__Requirement__.
Print word for word the first line of the records below and every following line through the one containing "Of 13 lots, 2"; print nothing else.

##### Information shown
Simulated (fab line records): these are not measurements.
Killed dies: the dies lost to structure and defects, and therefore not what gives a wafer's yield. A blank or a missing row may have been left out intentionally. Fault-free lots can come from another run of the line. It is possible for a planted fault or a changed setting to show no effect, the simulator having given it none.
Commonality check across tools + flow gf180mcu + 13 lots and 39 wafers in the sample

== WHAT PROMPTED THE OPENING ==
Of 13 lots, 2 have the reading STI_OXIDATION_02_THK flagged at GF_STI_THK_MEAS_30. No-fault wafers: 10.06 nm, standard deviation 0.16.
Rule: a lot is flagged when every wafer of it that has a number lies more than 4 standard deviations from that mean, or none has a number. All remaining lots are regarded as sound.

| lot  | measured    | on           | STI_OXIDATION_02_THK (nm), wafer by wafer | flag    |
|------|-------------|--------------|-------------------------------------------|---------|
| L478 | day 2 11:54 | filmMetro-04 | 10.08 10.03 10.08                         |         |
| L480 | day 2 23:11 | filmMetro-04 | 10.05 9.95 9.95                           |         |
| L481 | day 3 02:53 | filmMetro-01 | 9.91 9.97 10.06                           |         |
##########

__Reply__.
Simulated (fab line records): these are not measurements.
Killed dies: the dies lost to structure and defects, and therefore not what gives a wafer's yield. A blank or a missing row may have been left out intentionally. Fault-free lots can come from another run of the line. It is possible for a planted fault or a changed setting to show no effect, the simulator having given it none.
Commonality check across tools + flow gf180mcu + 13 lots and 39 wafers in the sample

== WHAT PROMPTED THE OPENING ==
Of 13 lots, 2 have the reading STI_OXIDATION_02_THK flagged at GF_STI_THK_MEAS_30. No-fault wafers: 10.06 nm, standard deviation 0.16.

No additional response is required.